**BRIEF**. Copy the lines exactly as they appear, starting with the first line of the records and ending with the line that contains "Log of one tool: dual-frequency".

# # # #

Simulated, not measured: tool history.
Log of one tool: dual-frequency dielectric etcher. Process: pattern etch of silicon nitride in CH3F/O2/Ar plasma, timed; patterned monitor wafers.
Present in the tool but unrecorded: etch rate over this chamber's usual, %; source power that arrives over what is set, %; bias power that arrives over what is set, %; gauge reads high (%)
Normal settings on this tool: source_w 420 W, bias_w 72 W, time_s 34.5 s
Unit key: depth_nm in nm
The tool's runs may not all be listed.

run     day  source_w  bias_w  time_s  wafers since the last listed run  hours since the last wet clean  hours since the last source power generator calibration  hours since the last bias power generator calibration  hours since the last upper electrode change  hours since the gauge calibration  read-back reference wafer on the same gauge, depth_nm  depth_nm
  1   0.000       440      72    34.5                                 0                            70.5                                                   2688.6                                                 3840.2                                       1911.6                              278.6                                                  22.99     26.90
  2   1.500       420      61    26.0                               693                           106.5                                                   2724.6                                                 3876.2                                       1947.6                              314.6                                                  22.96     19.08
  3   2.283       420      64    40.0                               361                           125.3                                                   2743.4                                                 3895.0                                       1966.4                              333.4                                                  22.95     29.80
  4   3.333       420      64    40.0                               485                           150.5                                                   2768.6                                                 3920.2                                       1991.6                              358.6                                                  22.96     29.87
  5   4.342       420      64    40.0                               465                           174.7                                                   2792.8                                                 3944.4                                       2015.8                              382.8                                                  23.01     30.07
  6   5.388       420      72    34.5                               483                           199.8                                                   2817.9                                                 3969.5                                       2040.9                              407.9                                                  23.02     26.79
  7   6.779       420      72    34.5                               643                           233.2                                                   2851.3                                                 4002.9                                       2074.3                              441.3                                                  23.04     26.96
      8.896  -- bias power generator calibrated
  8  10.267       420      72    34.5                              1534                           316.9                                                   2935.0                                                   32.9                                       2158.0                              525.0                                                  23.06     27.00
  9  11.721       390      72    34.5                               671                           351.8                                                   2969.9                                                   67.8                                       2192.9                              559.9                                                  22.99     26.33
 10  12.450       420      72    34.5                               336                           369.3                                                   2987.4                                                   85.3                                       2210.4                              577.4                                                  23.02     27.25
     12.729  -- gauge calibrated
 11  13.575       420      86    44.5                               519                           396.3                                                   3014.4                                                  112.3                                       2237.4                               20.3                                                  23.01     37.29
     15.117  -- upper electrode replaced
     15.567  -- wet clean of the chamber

# # # #

**TASK OUTPUT**.
Simulated, not measured: tool history.
Log of one tool: dual-frequency dielectric etcher. Process: pattern etch of silicon nitride in CH3F/O2/Ar plasma, timed; patterned monitor wafers.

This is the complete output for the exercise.